**Extracted entries**
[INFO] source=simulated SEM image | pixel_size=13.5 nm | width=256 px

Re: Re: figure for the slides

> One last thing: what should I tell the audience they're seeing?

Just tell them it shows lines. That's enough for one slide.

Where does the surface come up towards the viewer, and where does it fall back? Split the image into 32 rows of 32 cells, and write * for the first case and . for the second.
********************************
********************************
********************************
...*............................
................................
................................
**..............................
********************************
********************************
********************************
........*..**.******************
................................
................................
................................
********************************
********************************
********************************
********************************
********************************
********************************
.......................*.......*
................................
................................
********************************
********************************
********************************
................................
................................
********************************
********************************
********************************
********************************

**Exercise**
Word for word, return all of the records.

**Solution**
[INFO] source=simulated SEM image | pixel_size=13.5 nm | width=256 px

Re: Re: figure for the slides

> One last thing: what should I tell the audience they're seeing?

Just tell them it shows lines. That's enough for one slide.

Where does the surface come up towards the viewer, and where does it fall back? Split the image into 32 rows of 32 cells, and write * for the first case and . for the second.
********************************
********************************
********************************
...*............................
................................
................................
**..............................
********************************
********************************
********************************
........*..**.******************
................................
................................
................................
********************************
********************************
********************************
********************************
********************************
********************************
.......................*.......*
................................
................................
********************************
********************************
********************************
................................
................................
********************************
********************************
********************************
********************************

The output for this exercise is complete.